START DATA PROVIDED
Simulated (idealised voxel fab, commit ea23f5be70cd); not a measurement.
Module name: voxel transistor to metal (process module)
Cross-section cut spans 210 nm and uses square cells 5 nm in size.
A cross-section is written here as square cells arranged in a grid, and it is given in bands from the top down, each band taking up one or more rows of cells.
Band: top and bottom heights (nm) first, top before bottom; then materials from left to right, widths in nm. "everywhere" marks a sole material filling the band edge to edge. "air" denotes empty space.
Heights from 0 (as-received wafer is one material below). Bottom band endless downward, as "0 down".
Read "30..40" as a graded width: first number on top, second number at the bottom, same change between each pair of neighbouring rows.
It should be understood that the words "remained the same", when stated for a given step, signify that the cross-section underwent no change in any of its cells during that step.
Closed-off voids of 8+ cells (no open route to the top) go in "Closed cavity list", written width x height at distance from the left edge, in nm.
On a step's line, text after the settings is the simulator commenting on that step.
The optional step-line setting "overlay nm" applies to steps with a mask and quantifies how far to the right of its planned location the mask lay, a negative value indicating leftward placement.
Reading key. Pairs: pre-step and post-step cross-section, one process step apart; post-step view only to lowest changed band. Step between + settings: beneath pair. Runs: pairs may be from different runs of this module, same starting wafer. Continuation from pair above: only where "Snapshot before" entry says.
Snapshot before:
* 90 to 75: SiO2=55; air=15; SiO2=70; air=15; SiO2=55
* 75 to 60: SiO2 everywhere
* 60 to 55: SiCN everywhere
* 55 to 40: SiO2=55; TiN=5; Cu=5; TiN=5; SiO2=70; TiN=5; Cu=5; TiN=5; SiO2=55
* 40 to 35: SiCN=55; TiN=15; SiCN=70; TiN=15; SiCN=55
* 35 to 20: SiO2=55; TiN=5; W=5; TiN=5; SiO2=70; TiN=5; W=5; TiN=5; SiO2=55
END DATA PROVIDED

# [WORK ITEM]
An exact copy of the data is needed, running from its first line through the line that holds "SiCN=70; TiN=15; SiCN=55", and nothing beyond that.

# [EXPECTED ANSWER]
Simulated (idealised voxel fab, commit ea23f5be70cd); not a measurement.
Module name: voxel transistor to metal (process module)
Cross-section cut spans 210 nm and uses square cells 5 nm in size.
A cross-section is written here as square cells arranged in a grid, and it is given in bands from the top down, each band taking up one or more rows of cells.
Band: top and bottom heights (nm) first, top before bottom; then materials from left to right, widths in nm. "everywhere" marks a sole material filling the band edge to edge. "air" denotes empty space.
Heights from 0 (as-received wafer is one material below). Bottom band endless downward, as "0 down".
Read "30..40" as a graded width: first number on top, second number at the bottom, same change between each pair of neighbouring rows.
It should be understood that the words "remained the same", when stated for a given step, signify that the cross-section underwent no change in any of its cells during that step.
Closed-off voids of 8+ cells (no open route to the top) go in "Closed cavity list", written width x height at distance from the left edge, in nm.
On a step's line, text after the settings is the simulator commenting on that step.
The optional step-line setting "overlay nm" applies to steps with a mask and quantifies how far to the right of its planned location the mask lay, a negative value indicating leftward placement.
Reading key. Pairs: pre-step and post-step cross-section, one process step apart; post-step view only to lowest changed band. Step between + settings: beneath pair. Runs: pairs may be from different runs of this module, same starting wafer. Continuation from pair above: only where "Snapshot before" entry says.
Snapshot before:
* 90 to 75: SiO2=55; air=15; SiO2=70; air=15; SiO2=55
* 75 to 60: SiO2 everywhere
* 60 to 55: SiCN everywhere
* 55 to 40: SiO2=55; TiN=5; Cu=5; TiN=5; SiO2=70; TiN=5; Cu=5; TiN=5; SiO2=55
* 40 to 35: SiCN=55; TiN=15; SiCN=70; TiN=15; SiCN=55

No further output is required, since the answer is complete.